====== Dataset extract ======
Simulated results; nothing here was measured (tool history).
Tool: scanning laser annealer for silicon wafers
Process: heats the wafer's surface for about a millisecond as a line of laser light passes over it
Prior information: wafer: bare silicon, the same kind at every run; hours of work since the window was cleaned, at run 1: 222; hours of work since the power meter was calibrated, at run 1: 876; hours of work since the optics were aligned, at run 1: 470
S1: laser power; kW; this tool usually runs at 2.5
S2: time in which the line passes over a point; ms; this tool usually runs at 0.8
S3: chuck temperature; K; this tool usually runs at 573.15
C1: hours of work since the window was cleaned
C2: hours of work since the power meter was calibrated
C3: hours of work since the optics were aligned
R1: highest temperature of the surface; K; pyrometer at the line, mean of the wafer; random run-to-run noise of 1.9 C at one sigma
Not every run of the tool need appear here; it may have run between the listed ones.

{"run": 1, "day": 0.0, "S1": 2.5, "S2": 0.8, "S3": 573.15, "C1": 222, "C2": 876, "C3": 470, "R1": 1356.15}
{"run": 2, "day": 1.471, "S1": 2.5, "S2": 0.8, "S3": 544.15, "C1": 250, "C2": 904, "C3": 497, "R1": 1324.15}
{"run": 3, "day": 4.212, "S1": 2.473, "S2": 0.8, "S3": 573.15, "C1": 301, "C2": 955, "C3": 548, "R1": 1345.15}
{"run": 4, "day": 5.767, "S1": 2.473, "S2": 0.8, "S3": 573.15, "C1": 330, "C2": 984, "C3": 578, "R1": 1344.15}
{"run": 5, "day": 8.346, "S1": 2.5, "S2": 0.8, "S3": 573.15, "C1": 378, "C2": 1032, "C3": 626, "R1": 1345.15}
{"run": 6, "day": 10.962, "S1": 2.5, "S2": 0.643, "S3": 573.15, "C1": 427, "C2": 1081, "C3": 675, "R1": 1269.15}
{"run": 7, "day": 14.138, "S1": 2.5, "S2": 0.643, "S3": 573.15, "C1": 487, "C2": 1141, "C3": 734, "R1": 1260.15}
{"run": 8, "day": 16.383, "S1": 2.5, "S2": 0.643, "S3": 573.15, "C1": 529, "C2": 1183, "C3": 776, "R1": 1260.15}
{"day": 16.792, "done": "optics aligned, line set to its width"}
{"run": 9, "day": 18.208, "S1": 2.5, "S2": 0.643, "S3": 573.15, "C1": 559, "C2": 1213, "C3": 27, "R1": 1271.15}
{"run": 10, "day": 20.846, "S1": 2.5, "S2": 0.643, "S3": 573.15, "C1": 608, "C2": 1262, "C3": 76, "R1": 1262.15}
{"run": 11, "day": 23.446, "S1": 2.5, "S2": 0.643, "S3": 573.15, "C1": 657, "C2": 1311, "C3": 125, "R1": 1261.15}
======

**Assigned task**
From the first line of the records to the line containing "Process: heats the", inclusive, transcribe everything exactly and leave out the rest.

**Your response**
Simulated results; nothing here was measured (tool history).
Tool: scanning laser annealer for silicon wafers
Process: heats the wafer's surface for about a millisecond as a line of laser light passes over it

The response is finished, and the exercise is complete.